● **Data to examine**
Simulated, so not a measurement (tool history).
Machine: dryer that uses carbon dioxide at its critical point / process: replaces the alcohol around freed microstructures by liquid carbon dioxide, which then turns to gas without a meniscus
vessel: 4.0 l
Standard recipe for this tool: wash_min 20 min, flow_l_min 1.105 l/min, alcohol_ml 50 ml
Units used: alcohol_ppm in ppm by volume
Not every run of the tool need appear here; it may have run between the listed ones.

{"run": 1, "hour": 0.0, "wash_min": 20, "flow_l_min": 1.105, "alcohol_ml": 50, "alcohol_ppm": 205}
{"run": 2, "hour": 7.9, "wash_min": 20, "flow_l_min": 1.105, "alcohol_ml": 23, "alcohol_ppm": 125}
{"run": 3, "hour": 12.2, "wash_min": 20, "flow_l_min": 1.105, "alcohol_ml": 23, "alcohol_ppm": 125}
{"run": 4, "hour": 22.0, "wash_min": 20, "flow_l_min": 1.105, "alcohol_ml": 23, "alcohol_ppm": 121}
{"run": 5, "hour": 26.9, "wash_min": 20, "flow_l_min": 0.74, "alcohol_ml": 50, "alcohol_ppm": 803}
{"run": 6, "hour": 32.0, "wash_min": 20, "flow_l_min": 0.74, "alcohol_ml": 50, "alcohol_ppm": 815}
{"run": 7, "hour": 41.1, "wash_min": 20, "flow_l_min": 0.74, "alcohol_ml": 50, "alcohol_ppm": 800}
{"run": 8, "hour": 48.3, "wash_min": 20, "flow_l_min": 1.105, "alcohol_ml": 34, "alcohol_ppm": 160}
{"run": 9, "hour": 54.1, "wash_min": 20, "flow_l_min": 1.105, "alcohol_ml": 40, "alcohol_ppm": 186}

● **Work order**
What is wanted is every line above, written out exactly.

● **Written solution**
Simulated, so not a measurement (tool history).
Machine: dryer that uses carbon dioxide at its critical point / process: replaces the alcohol around freed microstructures by liquid carbon dioxide, which then turns to gas without a meniscus
vessel: 4.0 l
Standard recipe for this tool: wash_min 20 min, flow_l_min 1.105 l/min, alcohol_ml 50 ml
Units used: alcohol_ppm in ppm by volume
Not every run of the tool need appear here; it may have run between the listed ones.

{"run": 1, "hour": 0.0, "wash_min": 20, "flow_l_min": 1.105, "alcohol_ml": 50, "alcohol_ppm": 205}
{"run": 2, "hour": 7.9, "wash_min": 20, "flow_l_min": 1.105, "alcohol_ml": 23, "alcohol_ppm": 125}
{"run": 3, "hour": 12.2, "wash_min": 20, "flow_l_min": 1.105, "alcohol_ml": 23, "alcohol_ppm": 125}
{"run": 4, "hour": 22.0, "wash_min": 20, "flow_l_min": 1.105, "alcohol_ml": 23, "alcohol_ppm": 121}
{"run": 5, "hour": 26.9, "wash_min": 20, "flow_l_min": 0.74, "alcohol_ml": 50, "alcohol_ppm": 803}
{"run": 6, "hour": 32.0, "wash_min": 20, "flow_l_min": 0.74, "alcohol_ml": 50, "alcohol_ppm": 815}
{"run": 7, "hour": 41.1, "wash_min": 20, "flow_l_min": 0.74, "alcohol_ml": 50, "alcohol_ppm": 800}
{"run": 8, "hour": 48.3, "wash_min": 20, "flow_l_min": 1.105, "alcohol_ml": 34, "alcohol_ppm": 160}
{"run": 9, "hour": 54.1, "wash_min": 20, "flow_l_min": 1.105, "alcohol_ml": 40, "alcohol_ppm": 186}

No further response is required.